• Task item:
Would you retype all of these records exactly?

• Source material:
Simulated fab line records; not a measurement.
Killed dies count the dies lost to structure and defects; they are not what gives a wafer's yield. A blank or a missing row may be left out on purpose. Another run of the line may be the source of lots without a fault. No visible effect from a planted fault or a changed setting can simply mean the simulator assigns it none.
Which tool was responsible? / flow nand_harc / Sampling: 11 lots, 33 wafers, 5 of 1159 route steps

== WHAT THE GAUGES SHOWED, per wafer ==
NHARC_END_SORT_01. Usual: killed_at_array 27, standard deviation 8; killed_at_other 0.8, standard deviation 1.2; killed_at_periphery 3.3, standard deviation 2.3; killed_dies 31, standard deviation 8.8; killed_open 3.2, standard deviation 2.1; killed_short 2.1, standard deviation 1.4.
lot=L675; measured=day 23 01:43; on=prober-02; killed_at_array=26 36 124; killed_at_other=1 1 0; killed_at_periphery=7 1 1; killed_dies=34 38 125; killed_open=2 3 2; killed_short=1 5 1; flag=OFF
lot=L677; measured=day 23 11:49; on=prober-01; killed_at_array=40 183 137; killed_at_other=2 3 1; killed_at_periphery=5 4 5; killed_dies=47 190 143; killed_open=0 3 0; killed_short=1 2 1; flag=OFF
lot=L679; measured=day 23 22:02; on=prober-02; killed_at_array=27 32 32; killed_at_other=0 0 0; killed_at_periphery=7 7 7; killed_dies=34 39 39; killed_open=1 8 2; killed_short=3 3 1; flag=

• Task result:
Simulated fab line records; not a measurement.
Killed dies count the dies lost to structure and defects; they are not what gives a wafer's yield. A blank or a missing row may be left out on purpose. Another run of the line may be the source of lots without a fault. No visible effect from a planted fault or a changed setting can simply mean the simulator assigns it none.
Which tool was responsible? / flow nand_harc / Sampling: 11 lots, 33 wafers, 5 of 1159 route steps

== WHAT THE GAUGES SHOWED, per wafer ==
NHARC_END_SORT_01. Usual: killed_at_array 27, standard deviation 8; killed_at_other 0.8, standard deviation 1.2; killed_at_periphery 3.3, standard deviation 2.3; killed_dies 31, standard deviation 8.8; killed_open 3.2, standard deviation 2.1; killed_short 2.1, standard deviation 1.4.
lot=L675; measured=day 23 01:43; on=prober-02; killed_at_array=26 36 124; killed_at_other=1 1 0; killed_at_periphery=7 1 1; killed_dies=34 38 125; killed_open=2 3 2; killed_short=1 5 1; flag=OFF
lot=L677; measured=day 23 11:49; on=prober-01; killed_at_array=40 183 137; killed_at_other=2 3 1; killed_at_periphery=5 4 5; killed_dies=47 190 143; killed_open=0 3 0; killed_short=1 2 1; flag=OFF
lot=L679; measured=day 23 22:02; on=prober-02; killed_at_array=27 32 32; killed_at_other=0 0 0; killed_at_periphery=7 7 7; killed_dies=34 39 39; killed_open=1 8 2; killed_short=3 3 1; flag=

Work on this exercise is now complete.